## Data records
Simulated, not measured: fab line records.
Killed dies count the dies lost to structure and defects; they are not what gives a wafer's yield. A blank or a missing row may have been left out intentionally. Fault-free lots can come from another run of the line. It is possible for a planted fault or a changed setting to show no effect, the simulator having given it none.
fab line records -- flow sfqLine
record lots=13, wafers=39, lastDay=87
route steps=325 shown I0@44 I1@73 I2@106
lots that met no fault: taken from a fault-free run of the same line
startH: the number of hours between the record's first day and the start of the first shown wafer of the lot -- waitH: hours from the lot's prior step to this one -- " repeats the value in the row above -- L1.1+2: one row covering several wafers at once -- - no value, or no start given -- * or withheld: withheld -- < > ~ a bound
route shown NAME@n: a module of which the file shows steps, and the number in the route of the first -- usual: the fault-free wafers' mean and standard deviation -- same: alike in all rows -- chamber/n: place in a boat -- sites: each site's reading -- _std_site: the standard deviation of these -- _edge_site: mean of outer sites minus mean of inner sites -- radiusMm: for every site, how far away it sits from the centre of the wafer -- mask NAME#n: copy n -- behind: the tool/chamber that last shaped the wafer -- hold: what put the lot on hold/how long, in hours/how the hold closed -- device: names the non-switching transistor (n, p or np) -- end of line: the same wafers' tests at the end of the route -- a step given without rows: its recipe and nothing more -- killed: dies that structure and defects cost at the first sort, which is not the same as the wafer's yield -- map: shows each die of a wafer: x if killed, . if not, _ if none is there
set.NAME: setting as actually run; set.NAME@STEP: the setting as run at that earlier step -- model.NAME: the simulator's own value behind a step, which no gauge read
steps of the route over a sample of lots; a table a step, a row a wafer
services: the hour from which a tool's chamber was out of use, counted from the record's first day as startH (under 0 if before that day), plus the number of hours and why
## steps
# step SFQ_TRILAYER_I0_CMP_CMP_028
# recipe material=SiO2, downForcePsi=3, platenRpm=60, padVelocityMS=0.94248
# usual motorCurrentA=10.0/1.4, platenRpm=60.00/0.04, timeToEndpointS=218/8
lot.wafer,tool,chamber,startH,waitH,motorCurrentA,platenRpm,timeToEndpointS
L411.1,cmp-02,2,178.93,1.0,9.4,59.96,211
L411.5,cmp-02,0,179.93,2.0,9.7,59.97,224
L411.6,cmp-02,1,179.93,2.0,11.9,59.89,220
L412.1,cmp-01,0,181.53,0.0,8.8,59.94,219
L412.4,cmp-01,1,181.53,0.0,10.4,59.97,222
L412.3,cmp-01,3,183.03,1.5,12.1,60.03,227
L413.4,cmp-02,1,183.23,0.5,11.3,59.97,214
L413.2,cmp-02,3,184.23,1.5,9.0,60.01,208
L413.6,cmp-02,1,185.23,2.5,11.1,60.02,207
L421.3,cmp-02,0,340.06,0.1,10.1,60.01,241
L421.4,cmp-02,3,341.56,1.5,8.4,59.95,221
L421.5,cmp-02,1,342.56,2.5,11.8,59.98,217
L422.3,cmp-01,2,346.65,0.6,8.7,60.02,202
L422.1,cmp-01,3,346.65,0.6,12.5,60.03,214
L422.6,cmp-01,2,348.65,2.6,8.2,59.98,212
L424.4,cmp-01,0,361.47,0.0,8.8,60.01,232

## Work task
Retype only the lines running from the top of the listing to the line that holds "lots that met", both ends included.

## Worked solution
Simulated, not measured: fab line records.
Killed dies count the dies lost to structure and defects; they are not what gives a wafer's yield. A blank or a missing row may have been left out intentionally. Fault-free lots can come from another run of the line. It is possible for a planted fault or a changed setting to show no effect, the simulator having given it none.
fab line records -- flow sfqLine
record lots=13, wafers=39, lastDay=87
route steps=325 shown I0@44 I1@73 I2@106
lots that met no fault: taken from a fault-free run of the same line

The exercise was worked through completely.